**TASK ITEM:** Would you reproduce, without any alteration, the lines from the opening line of the entries through the line that has "For reference, the" in it?

╭──

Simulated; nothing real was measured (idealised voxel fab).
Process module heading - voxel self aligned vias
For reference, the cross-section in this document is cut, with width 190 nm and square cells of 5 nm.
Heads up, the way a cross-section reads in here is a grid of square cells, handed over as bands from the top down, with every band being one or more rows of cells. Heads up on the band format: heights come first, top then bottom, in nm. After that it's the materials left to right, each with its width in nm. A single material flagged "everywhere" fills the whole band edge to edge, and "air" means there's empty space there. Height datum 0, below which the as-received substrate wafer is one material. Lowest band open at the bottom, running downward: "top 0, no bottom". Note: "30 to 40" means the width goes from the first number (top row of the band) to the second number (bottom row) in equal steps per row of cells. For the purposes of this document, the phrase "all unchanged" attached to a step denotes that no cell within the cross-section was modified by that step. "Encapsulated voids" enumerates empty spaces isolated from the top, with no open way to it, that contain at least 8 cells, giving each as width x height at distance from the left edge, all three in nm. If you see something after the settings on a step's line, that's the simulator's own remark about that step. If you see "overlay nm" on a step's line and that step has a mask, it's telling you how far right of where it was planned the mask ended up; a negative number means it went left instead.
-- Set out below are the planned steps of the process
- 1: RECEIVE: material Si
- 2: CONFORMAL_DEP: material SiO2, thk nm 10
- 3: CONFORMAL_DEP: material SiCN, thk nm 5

╰──

**WORKED SOLUTION:**
Simulated; nothing real was measured (idealised voxel fab).
Process module heading - voxel self aligned vias
For reference, the cross-section in this document is cut, with width 190 nm and square cells of 5 nm.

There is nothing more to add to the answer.